» Brief
Start at the line with "Killed dies count" in the records below, stop at the line with "The tool's own", and return every line in that span exactly, the two end lines included.

** Entries shown follows **

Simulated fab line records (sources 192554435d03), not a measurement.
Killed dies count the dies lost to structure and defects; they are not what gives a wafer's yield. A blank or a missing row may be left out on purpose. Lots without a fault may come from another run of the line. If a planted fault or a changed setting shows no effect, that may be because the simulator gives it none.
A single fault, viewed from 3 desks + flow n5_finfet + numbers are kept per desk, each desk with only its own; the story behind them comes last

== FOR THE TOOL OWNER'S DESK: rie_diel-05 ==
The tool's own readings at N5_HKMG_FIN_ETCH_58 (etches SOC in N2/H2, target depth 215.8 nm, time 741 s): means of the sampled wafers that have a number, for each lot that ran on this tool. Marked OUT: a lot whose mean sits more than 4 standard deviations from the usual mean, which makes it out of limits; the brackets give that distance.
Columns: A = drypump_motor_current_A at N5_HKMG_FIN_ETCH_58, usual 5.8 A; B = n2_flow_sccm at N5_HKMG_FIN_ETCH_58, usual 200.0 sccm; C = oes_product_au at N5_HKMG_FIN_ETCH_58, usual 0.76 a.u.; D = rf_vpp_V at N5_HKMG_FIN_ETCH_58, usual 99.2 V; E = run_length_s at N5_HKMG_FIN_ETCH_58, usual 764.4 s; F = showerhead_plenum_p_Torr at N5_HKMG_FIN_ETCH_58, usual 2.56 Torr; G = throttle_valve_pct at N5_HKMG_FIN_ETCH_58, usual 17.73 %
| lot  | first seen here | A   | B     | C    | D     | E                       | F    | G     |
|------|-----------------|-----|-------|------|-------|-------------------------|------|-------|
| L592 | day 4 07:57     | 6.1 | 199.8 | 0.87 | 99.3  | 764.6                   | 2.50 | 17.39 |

** End of Entries shown **

» Answer area
Killed dies count the dies lost to structure and defects; they are not what gives a wafer's yield. A blank or a missing row may be left out on purpose. Lots without a fault may come from another run of the line. If a planted fault or a changed setting shows no effect, that may be because the simulator gives it none.
A single fault, viewed from 3 desks + flow n5_finfet + numbers are kept per desk, each desk with only its own; the story behind them comes last

== FOR THE TOOL OWNER'S DESK: rie_diel-05 ==
The tool's own readings at N5_HKMG_FIN_ETCH_58 (etches SOC in N2/H2, target depth 215.8 nm, time 741 s): means of the sampled wafers that have a number, for each lot that ran on this tool. Marked OUT: a lot whose mean sits more than 4 standard deviations from the usual mean, which makes it out of limits; the brackets give that distance.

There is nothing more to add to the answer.